• [EXERCISE]: Write out the records again, exactly. Nothing may be dropped.

• [SUPPLIED ENTRIES]:
---------------
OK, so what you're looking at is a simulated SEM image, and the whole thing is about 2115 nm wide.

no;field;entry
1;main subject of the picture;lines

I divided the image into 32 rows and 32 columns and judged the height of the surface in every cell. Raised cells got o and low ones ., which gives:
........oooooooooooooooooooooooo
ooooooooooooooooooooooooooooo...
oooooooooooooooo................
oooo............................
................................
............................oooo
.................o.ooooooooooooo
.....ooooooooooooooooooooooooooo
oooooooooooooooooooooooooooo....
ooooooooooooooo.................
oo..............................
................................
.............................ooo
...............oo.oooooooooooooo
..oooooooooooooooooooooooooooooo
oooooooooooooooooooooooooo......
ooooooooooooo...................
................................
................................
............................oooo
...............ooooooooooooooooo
---------------

• [TASK ANSWER]:
OK, so what you're looking at is a simulated SEM image, and the whole thing is about 2115 nm wide.

no;field;entry
1;main subject of the picture;lines

I divided the image into 32 rows and 32 columns and judged the height of the surface in every cell. Raised cells got o and low ones ., which gives:
........oooooooooooooooooooooooo
ooooooooooooooooooooooooooooo...
oooooooooooooooo................
oooo............................
................................
............................oooo
.................o.ooooooooooooo
.....ooooooooooooooooooooooooooo
oooooooooooooooooooooooooooo....
ooooooooooooooo.................
oo..............................
................................
.............................ooo
...............oo.oooooooooooooo
..oooooooooooooooooooooooooooooo
oooooooooooooooooooooooooo......
ooooooooooooo...................
................................
................................
............................oooo
...............ooooooooooooooooo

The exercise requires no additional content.